The required output is every record, written out exactly.

BEGIN MATERIAL SHOWN

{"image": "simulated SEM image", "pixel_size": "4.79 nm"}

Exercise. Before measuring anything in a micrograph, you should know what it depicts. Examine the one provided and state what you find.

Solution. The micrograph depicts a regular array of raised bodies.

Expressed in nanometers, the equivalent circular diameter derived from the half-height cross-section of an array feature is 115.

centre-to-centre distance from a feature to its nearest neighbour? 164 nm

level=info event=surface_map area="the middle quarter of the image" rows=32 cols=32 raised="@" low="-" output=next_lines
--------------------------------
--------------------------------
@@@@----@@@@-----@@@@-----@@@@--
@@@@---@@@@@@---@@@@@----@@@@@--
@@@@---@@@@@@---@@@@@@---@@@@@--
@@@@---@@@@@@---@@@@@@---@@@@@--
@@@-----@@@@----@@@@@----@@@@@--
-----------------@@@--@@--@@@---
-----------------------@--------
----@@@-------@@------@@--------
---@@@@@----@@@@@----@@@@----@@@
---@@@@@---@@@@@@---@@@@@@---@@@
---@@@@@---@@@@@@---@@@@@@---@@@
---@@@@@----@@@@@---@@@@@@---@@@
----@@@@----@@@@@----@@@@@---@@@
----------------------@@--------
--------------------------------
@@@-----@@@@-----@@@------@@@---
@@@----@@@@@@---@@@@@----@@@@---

END MATERIAL SHOWN

#### [TASK ANSWER]
{"image": "simulated SEM image", "pixel_size": "4.79 nm"}

Exercise. Before measuring anything in a micrograph, you should know what it depicts. Examine the one provided and state what you find.

Solution. The micrograph depicts a regular array of raised bodies.

Expressed in nanometers, the equivalent circular diameter derived from the half-height cross-section of an array feature is 115.

centre-to-centre distance from a feature to its nearest neighbour? 164 nm

level=info event=surface_map area="the middle quarter of the image" rows=32 cols=32 raised="@" low="-" output=next_lines
--------------------------------
--------------------------------
@@@@----@@@@-----@@@@-----@@@@--
@@@@---@@@@@@---@@@@@----@@@@@--
@@@@---@@@@@@---@@@@@@---@@@@@--
@@@@---@@@@@@---@@@@@@---@@@@@--
@@@-----@@@@----@@@@@----@@@@@--
-----------------@@@--@@--@@@---
-----------------------@--------
----@@@-------@@------@@--------
---@@@@@----@@@@@----@@@@----@@@
---@@@@@---@@@@@@---@@@@@@---@@@
---@@@@@---@@@@@@---@@@@@@---@@@
---@@@@@----@@@@@---@@@@@@---@@@
----@@@@----@@@@@----@@@@@---@@@
----------------------@@--------
--------------------------------
@@@-----@@@@-----@@@------@@@---
@@@----@@@@@@---@@@@@----@@@@---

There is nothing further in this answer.